Material supplied
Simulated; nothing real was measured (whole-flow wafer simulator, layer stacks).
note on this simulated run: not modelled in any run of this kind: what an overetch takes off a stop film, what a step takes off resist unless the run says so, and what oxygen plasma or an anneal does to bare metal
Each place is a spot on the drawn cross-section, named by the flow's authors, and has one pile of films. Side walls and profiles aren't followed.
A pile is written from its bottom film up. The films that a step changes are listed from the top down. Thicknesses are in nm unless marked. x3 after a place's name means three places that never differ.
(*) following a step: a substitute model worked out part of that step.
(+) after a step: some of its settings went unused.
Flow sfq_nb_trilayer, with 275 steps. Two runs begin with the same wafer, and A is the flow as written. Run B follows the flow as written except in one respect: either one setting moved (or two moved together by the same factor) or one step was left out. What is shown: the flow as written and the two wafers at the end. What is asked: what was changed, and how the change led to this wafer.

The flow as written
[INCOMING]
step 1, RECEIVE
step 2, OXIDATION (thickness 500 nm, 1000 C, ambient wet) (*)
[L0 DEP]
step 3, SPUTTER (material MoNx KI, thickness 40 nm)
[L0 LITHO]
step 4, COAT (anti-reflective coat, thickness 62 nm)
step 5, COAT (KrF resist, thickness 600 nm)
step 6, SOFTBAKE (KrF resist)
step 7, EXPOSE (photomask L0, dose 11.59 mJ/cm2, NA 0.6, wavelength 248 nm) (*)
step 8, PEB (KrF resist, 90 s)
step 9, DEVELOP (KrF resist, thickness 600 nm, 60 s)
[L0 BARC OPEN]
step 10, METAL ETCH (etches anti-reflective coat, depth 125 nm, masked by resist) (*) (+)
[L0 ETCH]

Assignment
Take the line above containing "note on this", the line containing "Each place is", and all lines in between, and copy them exactly without anything else.

Exercise solution
note on this simulated run: not modelled in any run of this kind: what an overetch takes off a stop film, what a step takes off resist unless the run says so, and what oxygen plasma or an anneal does to bare metal
Each place is a spot on the drawn cross-section, named by the flow's authors, and has one pile of films. Side walls and profiles aren't followed.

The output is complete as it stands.